BRIEF:
Exactly the lines from the opening of the records through the line containing "note on this" should be copied, with both included.

RECORDED INFORMATION:
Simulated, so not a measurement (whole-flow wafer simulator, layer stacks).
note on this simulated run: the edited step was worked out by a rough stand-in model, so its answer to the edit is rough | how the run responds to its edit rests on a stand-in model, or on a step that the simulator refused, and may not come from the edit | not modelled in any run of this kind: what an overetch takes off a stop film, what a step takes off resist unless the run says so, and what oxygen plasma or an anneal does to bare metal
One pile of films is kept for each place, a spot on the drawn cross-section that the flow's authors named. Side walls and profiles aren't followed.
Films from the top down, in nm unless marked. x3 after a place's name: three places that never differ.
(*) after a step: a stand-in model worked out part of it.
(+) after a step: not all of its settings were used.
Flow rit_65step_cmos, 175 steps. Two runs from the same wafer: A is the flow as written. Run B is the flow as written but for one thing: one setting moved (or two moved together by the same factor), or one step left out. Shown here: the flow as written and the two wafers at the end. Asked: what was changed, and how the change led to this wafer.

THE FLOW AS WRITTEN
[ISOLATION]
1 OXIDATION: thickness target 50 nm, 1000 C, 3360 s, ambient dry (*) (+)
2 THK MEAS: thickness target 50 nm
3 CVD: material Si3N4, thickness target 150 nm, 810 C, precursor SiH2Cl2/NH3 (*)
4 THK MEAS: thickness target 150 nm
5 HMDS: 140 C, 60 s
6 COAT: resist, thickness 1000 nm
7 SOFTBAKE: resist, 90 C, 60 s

RESPONSE BOX:
Simulated, so not a measurement (whole-flow wafer simulator, layer stacks).
note on this simulated run: the edited step was worked out by a rough stand-in model, so its answer to the edit is rough | how the run responds to its edit rests on a stand-in model, or on a step that the simulator refused, and may not come from the edit | not modelled in any run of this kind: what an overetch takes off a stop film, what a step takes off resist unless the run says so, and what oxygen plasma or an anneal does to bare metal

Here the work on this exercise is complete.